_Assigned task_.
After reading the records, print them all again exactly as they stand.

[[ Dataset open ]]

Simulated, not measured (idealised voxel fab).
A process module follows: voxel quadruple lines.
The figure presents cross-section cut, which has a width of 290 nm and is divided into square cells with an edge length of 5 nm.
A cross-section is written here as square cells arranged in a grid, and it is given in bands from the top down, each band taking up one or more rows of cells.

[[ Dataset closed ]]

_Written answer_.
Simulated, not measured (idealised voxel fab).
A process module follows: voxel quadruple lines.
The figure presents cross-section cut, which has a width of 290 nm and is divided into square cells with an edge length of 5 nm.
A cross-section is written here as square cells arranged in a grid, and it is given in bands from the top down, each band taking up one or more rows of cells.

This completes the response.